------ DATASET CONTENT ------
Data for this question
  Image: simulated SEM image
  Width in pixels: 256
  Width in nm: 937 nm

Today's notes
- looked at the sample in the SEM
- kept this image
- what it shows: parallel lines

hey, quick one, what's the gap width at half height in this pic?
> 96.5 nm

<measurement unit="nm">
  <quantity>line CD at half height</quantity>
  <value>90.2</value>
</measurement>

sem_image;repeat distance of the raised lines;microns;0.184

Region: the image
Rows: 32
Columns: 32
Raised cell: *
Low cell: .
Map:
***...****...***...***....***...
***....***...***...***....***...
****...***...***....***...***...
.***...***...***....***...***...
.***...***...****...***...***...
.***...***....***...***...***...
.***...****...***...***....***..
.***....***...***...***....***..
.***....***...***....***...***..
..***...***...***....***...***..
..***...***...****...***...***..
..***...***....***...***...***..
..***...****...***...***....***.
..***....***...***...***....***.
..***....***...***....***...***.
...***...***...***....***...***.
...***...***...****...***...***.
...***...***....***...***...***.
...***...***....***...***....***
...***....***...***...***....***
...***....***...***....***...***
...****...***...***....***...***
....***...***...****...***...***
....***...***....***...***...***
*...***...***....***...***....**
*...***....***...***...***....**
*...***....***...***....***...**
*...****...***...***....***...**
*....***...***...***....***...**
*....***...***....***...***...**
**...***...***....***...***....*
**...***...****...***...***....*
------

■ WORK REQUEST
What you should produce is an exact restatement of all the material.

■ REPLY
Data for this question
  Image: simulated SEM image
  Width in pixels: 256
  Width in nm: 937 nm

Today's notes
- looked at the sample in the SEM
- kept this image
- what it shows: parallel lines

hey, quick one, what's the gap width at half height in this pic?
> 96.5 nm

<measurement unit="nm">
  <quantity>line CD at half height</quantity>
  <value>90.2</value>
</measurement>

sem_image;repeat distance of the raised lines;microns;0.184

Region: the image
Rows: 32
Columns: 32
Raised cell: *
Low cell: .
Map:
***...****...***...***....***...
***....***...***...***....***...
****...***...***....***...***...
.***...***...***....***...***...
.***...***...****...***...***...
.***...***....***...***...***...
.***...****...***...***....***..
.***....***...***...***....***..
.***....***...***....***...***..
..***...***...***....***...***..
..***...***...****...***...***..
..***...***....***...***...***..
..***...****...***...***....***.
..***....***...***...***....***.
..***....***...***....***...***.
...***...***...***....***...***.
...***...***...****...***...***.
...***...***....***...***...***.
...***...***....***...***....***
...***....***...***...***....***
...***....***...***....***...***
...****...***...***....***...***
....***...***...****...***...***
....***...***....***...***...***
*...***...***....***...***....**
*...***....***...***...***....**
*...***....***...***....***...**
*...****...***...***....***...**
*....***...***...***....***...**
*....***...***....***...***...**
**...***...***....***...***....*
**...***...****...***...***....*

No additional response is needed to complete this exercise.